▶ _Dataset content_:
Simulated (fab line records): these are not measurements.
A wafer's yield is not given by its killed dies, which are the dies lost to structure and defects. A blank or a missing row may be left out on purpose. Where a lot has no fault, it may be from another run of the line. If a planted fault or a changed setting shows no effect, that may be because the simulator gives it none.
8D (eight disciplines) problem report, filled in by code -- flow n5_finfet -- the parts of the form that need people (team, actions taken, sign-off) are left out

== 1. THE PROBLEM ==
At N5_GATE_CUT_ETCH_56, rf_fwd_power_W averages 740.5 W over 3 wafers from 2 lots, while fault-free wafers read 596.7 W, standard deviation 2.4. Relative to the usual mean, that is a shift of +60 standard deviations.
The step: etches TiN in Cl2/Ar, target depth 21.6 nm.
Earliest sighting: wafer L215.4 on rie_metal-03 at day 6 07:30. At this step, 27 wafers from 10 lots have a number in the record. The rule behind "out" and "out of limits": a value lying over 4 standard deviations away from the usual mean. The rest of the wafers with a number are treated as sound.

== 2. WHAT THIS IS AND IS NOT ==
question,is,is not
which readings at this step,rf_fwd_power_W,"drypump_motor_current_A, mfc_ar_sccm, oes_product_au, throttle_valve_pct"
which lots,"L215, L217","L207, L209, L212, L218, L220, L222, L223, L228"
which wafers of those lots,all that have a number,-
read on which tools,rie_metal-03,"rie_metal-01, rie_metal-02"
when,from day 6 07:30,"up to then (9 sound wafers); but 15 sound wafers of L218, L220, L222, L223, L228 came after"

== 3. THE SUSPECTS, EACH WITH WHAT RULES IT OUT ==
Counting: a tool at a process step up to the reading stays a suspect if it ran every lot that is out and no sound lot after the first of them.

▶ _Work order_:
Starting with the first line of the entries, transcribe every line up to and including the one with "The step: etches".

▶ _Answer area_:
Simulated (fab line records): these are not measurements.
A wafer's yield is not given by its killed dies, which are the dies lost to structure and defects. A blank or a missing row may be left out on purpose. Where a lot has no fault, it may be from another run of the line. If a planted fault or a changed setting shows no effect, that may be because the simulator gives it none.
8D (eight disciplines) problem report, filled in by code -- flow n5_finfet -- the parts of the form that need people (team, actions taken, sign-off) are left out

== 1. THE PROBLEM ==
At N5_GATE_CUT_ETCH_56, rf_fwd_power_W averages 740.5 W over 3 wafers from 2 lots, while fault-free wafers read 596.7 W, standard deviation 2.4. Relative to the usual mean, that is a shift of +60 standard deviations.
The step: etches TiN in Cl2/Ar, target depth 21.6 nm.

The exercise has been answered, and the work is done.